▶ Provided data:
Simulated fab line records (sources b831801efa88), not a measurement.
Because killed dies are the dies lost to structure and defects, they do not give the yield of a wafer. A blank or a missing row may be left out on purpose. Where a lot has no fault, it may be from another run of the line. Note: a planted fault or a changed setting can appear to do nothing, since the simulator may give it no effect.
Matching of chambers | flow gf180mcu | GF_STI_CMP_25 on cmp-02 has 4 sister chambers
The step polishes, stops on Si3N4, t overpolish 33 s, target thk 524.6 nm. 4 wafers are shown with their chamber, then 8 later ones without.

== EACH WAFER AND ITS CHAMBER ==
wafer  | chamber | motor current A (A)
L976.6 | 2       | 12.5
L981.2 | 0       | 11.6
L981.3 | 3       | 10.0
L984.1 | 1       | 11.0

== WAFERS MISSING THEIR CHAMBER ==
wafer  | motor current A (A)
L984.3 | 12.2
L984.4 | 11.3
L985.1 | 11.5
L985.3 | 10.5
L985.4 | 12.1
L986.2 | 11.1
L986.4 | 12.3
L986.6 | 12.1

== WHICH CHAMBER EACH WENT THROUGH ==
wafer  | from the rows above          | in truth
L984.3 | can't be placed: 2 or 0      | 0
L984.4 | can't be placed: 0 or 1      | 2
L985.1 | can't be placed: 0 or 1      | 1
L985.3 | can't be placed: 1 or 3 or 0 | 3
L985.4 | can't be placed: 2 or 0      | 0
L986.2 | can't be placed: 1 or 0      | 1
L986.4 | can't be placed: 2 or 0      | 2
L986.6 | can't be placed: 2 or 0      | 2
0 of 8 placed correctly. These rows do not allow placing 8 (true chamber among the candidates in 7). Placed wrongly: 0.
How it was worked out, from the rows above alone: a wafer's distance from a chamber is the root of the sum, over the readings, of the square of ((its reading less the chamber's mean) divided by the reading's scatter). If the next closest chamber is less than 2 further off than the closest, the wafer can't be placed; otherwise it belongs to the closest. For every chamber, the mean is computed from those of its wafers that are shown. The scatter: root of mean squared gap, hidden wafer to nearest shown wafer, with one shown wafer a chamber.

▶ Work order: Beginning with the first line of the records above, reproduce each line exactly, ending at the line that contains "0 of 8 placed", and leave out everything else.

▶ Exercise response:
Simulated fab line records (sources b831801efa88), not a measurement.
Because killed dies are the dies lost to structure and defects, they do not give the yield of a wafer. A blank or a missing row may be left out on purpose. Where a lot has no fault, it may be from another run of the line. Note: a planted fault or a changed setting can appear to do nothing, since the simulator may give it no effect.
Matching of chambers | flow gf180mcu | GF_STI_CMP_25 on cmp-02 has 4 sister chambers
The step polishes, stops on Si3N4, t overpolish 33 s, target thk 524.6 nm. 4 wafers are shown with their chamber, then 8 later ones without.

== EACH WAFER AND ITS CHAMBER ==
wafer  | chamber | motor current A (A)
L976.6 | 2       | 12.5
L981.2 | 0       | 11.6
L981.3 | 3       | 10.0
L984.1 | 1       | 11.0

== WAFERS MISSING THEIR CHAMBER ==
wafer  | motor current A (A)
L984.3 | 12.2
L984.4 | 11.3
L985.1 | 11.5
L985.3 | 10.5
L985.4 | 12.1
L986.2 | 11.1
L986.4 | 12.3
L986.6 | 12.1

== WHICH CHAMBER EACH WENT THROUGH ==
wafer  | from the rows above          | in truth
L984.3 | can't be placed: 2 or 0      | 0
L984.4 | can't be placed: 0 or 1      | 2
L985.1 | can't be placed: 0 or 1      | 1
L985.3 | can't be placed: 1 or 3 or 0 | 3
L985.4 | can't be placed: 2 or 0      | 0
L986.2 | can't be placed: 1 or 0      | 1
L986.4 | can't be placed: 2 or 0      | 2
L986.6 | can't be placed: 2 or 0      | 2
0 of 8 placed correctly. These rows do not allow placing 8 (true chamber among the candidates in 7). Placed wrongly: 0.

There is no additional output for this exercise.